Below are the records; output them exactly from the first line through the line with "30,728.0,191,0.42,6.41,2.42", stopping there.

---+---

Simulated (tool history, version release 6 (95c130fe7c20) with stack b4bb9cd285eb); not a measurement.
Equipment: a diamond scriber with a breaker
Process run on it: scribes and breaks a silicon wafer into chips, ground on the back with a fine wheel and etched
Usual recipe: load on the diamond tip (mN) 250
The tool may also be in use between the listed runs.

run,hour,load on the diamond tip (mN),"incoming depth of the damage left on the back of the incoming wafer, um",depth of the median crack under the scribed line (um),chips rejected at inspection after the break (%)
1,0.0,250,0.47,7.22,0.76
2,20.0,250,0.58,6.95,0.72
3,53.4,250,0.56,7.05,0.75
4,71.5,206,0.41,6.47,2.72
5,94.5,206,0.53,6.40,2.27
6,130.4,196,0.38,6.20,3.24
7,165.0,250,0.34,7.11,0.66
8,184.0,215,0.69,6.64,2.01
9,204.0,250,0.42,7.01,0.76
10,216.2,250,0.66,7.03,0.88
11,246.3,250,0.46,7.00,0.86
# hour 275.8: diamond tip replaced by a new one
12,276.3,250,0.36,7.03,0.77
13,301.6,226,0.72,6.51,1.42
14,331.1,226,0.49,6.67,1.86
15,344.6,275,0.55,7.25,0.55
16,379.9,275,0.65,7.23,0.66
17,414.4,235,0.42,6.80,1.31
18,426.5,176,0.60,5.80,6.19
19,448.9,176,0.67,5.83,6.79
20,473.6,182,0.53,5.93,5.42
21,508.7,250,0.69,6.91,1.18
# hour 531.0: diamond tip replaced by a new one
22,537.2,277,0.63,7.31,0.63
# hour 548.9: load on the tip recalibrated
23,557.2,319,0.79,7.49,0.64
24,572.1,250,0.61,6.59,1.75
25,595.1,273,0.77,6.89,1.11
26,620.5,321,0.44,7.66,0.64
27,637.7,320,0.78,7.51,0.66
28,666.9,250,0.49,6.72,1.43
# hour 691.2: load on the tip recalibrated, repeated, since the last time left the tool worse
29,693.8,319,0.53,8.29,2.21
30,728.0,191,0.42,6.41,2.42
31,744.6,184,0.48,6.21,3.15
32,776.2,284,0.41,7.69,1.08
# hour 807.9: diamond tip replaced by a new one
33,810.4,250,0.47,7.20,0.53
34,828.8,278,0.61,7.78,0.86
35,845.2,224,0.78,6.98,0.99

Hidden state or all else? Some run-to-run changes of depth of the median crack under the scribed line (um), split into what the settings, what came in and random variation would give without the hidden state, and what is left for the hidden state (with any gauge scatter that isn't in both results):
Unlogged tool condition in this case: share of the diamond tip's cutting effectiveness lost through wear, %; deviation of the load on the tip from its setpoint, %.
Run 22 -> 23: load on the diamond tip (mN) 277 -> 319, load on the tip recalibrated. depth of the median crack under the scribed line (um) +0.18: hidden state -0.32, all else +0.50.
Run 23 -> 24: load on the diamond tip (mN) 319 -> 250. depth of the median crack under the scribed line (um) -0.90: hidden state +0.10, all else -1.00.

---+---

▸ YOUR RESPONSE:
Simulated (tool history, version release 6 (95c130fe7c20) with stack b4bb9cd285eb); not a measurement.
Equipment: a diamond scriber with a breaker
Process run on it: scribes and breaks a silicon wafer into chips, ground on the back with a fine wheel and etched
Usual recipe: load on the diamond tip (mN) 250
The tool may also be in use between the listed runs.

run,hour,load on the diamond tip (mN),"incoming depth of the damage left on the back of the incoming wafer, um",depth of the median crack under the scribed line (um),chips rejected at inspection after the break (%)
1,0.0,250,0.47,7.22,0.76
2,20.0,250,0.58,6.95,0.72
3,53.4,250,0.56,7.05,0.75
4,71.5,206,0.41,6.47,2.72
5,94.5,206,0.53,6.40,2.27
6,130.4,196,0.38,6.20,3.24
7,165.0,250,0.34,7.11,0.66
8,184.0,215,0.69,6.64,2.01
9,204.0,250,0.42,7.01,0.76
10,216.2,250,0.66,7.03,0.88
11,246.3,250,0.46,7.00,0.86
# hour 275.8: diamond tip replaced by a new one
12,276.3,250,0.36,7.03,0.77
13,301.6,226,0.72,6.51,1.42
14,331.1,226,0.49,6.67,1.86
15,344.6,275,0.55,7.25,0.55
16,379.9,275,0.65,7.23,0.66
17,414.4,235,0.42,6.80,1.31
18,426.5,176,0.60,5.80,6.19
19,448.9,176,0.67,5.83,6.79
20,473.6,182,0.53,5.93,5.42
21,508.7,250,0.69,6.91,1.18
# hour 531.0: diamond tip replaced by a new one
22,537.2,277,0.63,7.31,0.63
# hour 548.9: load on the tip recalibrated
23,557.2,319,0.79,7.49,0.64
24,572.1,250,0.61,6.59,1.75
25,595.1,273,0.77,6.89,1.11
26,620.5,321,0.44,7.66,0.64
27,637.7,320,0.78,7.51,0.66
28,666.9,250,0.49,6.72,1.43
# hour 691.2: load on the tip recalibrated, repeated, since the last time left the tool worse
29,693.8,319,0.53,8.29,2.21
30,728.0,191,0.42,6.41,2.42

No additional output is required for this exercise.